» WORK ITEM
Your answer should be the complete data, copied exactly.

——————
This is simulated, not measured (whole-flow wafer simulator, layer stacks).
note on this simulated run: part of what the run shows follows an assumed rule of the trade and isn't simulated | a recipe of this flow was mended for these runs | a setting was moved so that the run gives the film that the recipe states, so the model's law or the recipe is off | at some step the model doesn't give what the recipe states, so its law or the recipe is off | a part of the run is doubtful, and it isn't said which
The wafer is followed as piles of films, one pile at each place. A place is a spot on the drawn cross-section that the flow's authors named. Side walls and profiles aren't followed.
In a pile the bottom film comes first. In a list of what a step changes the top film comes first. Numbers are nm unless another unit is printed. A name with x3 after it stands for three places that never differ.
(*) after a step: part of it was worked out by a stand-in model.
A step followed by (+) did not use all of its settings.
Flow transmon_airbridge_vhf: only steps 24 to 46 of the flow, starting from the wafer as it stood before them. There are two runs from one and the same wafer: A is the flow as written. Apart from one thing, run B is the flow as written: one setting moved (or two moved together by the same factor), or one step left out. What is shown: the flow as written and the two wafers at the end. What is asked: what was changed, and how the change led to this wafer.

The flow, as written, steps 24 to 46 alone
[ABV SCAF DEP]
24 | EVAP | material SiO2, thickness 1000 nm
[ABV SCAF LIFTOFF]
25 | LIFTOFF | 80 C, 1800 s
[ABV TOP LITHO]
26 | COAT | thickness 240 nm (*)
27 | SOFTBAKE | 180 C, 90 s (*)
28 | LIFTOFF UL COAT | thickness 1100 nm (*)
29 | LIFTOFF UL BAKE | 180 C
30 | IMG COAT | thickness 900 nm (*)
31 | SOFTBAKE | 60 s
——————

» WRITTEN SOLUTION
This is simulated, not measured (whole-flow wafer simulator, layer stacks).
note on this simulated run: part of what the run shows follows an assumed rule of the trade and isn't simulated | a recipe of this flow was mended for these runs | a setting was moved so that the run gives the film that the recipe states, so the model's law or the recipe is off | at some step the model doesn't give what the recipe states, so its law or the recipe is off | a part of the run is doubtful, and it isn't said which
The wafer is followed as piles of films, one pile at each place. A place is a spot on the drawn cross-section that the flow's authors named. Side walls and profiles aren't followed.
In a pile the bottom film comes first. In a list of what a step changes the top film comes first. Numbers are nm unless another unit is printed. A name with x3 after it stands for three places that never differ.
(*) after a step: part of it was worked out by a stand-in model.
A step followed by (+) did not use all of its settings.
Flow transmon_airbridge_vhf: only steps 24 to 46 of the flow, starting from the wafer as it stood before them. There are two runs from one and the same wafer: A is the flow as written. Apart from one thing, run B is the flow as written: one setting moved (or two moved together by the same factor), or one step left out. What is shown: the flow as written and the two wafers at the end. What is asked: what was changed, and how the change led to this wafer.

The flow, as written, steps 24 to 46 alone
[ABV SCAF DEP]
24 | EVAP | material SiO2, thickness 1000 nm
[ABV SCAF LIFTOFF]
25 | LIFTOFF | 80 C, 1800 s
[ABV TOP LITHO]
26 | COAT | thickness 240 nm (*)
27 | SOFTBAKE | 180 C, 90 s (*)
28 | LIFTOFF UL COAT | thickness 1100 nm (*)
29 | LIFTOFF UL BAKE | 180 C
30 | IMG COAT | thickness 900 nm (*)
31 | SOFTBAKE | 60 s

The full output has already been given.